Brief:
Repeat every entry below exactly.

Excerpted data:
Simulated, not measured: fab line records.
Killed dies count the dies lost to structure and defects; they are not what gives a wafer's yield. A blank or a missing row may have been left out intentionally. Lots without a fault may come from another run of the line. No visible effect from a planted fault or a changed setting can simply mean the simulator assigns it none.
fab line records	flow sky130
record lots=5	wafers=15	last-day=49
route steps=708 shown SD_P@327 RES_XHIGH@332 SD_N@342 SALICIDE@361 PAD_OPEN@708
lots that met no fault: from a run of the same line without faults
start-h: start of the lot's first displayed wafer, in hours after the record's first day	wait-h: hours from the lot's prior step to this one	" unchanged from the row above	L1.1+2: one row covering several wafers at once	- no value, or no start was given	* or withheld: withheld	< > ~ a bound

Answer space:
Simulated, not measured: fab line records.
Killed dies count the dies lost to structure and defects; they are not what gives a wafer's yield. A blank or a missing row may have been left out intentionally. Lots without a fault may come from another run of the line. No visible effect from a planted fault or a changed setting can simply mean the simulator assigns it none.
fab line records	flow sky130
record lots=5	wafers=15	last-day=49
route steps=708 shown SD_P@327 RES_XHIGH@332 SD_N@342 SALICIDE@361 PAD_OPEN@708
lots that met no fault: from a run of the same line without faults
start-h: start of the lot's first displayed wafer, in hours after the record's first day	wait-h: hours from the lot's prior step to this one	" unchanged from the row above	L1.1+2: one row covering several wafers at once	- no value, or no start was given	* or withheld: withheld	< > ~ a bound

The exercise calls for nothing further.